Extracted information »
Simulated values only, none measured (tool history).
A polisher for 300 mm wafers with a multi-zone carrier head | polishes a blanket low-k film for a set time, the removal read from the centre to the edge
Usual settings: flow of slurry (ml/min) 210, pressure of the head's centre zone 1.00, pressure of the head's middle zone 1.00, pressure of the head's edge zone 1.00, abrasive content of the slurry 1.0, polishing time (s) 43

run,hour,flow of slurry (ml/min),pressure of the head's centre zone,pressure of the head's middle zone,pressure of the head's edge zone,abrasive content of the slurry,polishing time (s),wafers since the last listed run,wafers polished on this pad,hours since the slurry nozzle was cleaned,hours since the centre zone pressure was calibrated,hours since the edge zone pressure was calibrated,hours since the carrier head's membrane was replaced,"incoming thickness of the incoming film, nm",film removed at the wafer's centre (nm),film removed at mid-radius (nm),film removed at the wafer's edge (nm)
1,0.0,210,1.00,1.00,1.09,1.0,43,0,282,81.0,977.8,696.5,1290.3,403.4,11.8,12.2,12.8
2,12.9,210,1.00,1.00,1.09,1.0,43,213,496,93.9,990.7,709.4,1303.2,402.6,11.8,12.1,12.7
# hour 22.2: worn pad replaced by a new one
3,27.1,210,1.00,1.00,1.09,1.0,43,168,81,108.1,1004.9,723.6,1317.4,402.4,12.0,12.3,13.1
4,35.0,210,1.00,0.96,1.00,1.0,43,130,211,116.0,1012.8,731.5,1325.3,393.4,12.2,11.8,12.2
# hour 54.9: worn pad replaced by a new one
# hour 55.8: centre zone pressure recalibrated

Task item »
Retype the first line of the entries and every line after it, please, through the line that contains "# hour 54.9: worn pad replaced by a new one". Add nothing.

Exercise answer »
Simulated values only, none measured (tool history).
A polisher for 300 mm wafers with a multi-zone carrier head | polishes a blanket low-k film for a set time, the removal read from the centre to the edge
Usual settings: flow of slurry (ml/min) 210, pressure of the head's centre zone 1.00, pressure of the head's middle zone 1.00, pressure of the head's edge zone 1.00, abrasive content of the slurry 1.0, polishing time (s) 43

run,hour,flow of slurry (ml/min),pressure of the head's centre zone,pressure of the head's middle zone,pressure of the head's edge zone,abrasive content of the slurry,polishing time (s),wafers since the last listed run,wafers polished on this pad,hours since the slurry nozzle was cleaned,hours since the centre zone pressure was calibrated,hours since the edge zone pressure was calibrated,hours since the carrier head's membrane was replaced,"incoming thickness of the incoming film, nm",film removed at the wafer's centre (nm),film removed at mid-radius (nm),film removed at the wafer's edge (nm)
1,0.0,210,1.00,1.00,1.09,1.0,43,0,282,81.0,977.8,696.5,1290.3,403.4,11.8,12.2,12.8
2,12.9,210,1.00,1.00,1.09,1.0,43,213,496,93.9,990.7,709.4,1303.2,402.6,11.8,12.1,12.7
# hour 22.2: worn pad replaced by a new one
3,27.1,210,1.00,1.00,1.09,1.0,43,168,81,108.1,1004.9,723.6,1317.4,402.4,12.0,12.3,13.1
4,35.0,210,1.00,0.96,1.00,1.0,43,130,211,116.0,1012.8,731.5,1325.3,393.4,12.2,11.8,12.2
# hour 54.9: worn pad replaced by a new one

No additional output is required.